ASSIGNED TASK: Copy nothing but the lines below running from the line containing "L498.1;pvd-sputter-03;-;-;-;28.8" through the line containing "L519.3;pvd-sputter-01;-;-;-;29.9", both end lines included.

SUPPLIED MATERIAL Start Marker

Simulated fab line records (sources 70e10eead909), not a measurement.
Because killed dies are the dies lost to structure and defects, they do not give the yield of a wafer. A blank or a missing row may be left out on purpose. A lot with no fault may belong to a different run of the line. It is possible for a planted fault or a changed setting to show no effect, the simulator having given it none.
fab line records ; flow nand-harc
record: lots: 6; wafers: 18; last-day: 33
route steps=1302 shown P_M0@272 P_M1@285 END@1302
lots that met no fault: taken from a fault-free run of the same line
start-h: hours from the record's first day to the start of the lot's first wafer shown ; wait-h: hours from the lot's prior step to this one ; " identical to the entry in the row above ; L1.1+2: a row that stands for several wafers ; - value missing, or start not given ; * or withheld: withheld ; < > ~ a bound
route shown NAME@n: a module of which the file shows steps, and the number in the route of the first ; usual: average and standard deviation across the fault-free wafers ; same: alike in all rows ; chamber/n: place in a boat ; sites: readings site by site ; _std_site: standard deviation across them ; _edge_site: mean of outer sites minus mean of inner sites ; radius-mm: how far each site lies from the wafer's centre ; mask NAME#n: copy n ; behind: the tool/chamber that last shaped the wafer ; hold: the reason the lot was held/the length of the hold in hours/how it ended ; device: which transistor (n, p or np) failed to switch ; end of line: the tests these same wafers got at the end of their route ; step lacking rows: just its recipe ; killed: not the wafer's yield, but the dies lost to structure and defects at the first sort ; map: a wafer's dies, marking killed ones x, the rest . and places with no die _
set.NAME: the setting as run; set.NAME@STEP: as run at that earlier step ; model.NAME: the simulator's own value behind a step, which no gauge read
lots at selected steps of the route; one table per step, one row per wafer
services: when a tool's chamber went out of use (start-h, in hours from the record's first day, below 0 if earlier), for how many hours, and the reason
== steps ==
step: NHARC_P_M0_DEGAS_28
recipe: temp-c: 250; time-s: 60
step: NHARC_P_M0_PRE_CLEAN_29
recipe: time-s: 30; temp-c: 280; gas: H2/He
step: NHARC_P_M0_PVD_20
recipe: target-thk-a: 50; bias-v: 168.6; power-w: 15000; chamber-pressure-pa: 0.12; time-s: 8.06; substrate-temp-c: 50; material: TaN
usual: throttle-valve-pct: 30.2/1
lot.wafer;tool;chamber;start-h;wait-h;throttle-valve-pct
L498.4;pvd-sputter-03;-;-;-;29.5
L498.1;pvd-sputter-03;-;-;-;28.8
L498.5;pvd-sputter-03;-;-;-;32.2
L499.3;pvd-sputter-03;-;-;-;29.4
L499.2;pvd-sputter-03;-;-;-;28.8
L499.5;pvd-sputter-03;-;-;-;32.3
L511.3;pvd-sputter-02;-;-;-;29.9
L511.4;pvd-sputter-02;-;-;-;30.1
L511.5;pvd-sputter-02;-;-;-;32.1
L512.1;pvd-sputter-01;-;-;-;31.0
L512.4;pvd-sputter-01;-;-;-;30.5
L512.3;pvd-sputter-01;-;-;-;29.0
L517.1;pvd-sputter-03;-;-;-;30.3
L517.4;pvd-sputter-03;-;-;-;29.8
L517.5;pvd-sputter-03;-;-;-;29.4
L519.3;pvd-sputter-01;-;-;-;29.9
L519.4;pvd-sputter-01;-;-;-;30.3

SUPPLIED MATERIAL End Marker

TASK SOLUTION:
L498.1;pvd-sputter-03;-;-;-;28.8
L498.5;pvd-sputter-03;-;-;-;32.2
L499.3;pvd-sputter-03;-;-;-;29.4
L499.2;pvd-sputter-03;-;-;-;28.8
L499.5;pvd-sputter-03;-;-;-;32.3
L511.3;pvd-sputter-02;-;-;-;29.9
L511.4;pvd-sputter-02;-;-;-;30.1
L511.5;pvd-sputter-02;-;-;-;32.1
L512.1;pvd-sputter-01;-;-;-;31.0
L512.4;pvd-sputter-01;-;-;-;30.5
L512.3;pvd-sputter-01;-;-;-;29.0
L517.1;pvd-sputter-03;-;-;-;30.3
L517.4;pvd-sputter-03;-;-;-;29.8
L517.5;pvd-sputter-03;-;-;-;29.4
L519.3;pvd-sputter-01;-;-;-;29.9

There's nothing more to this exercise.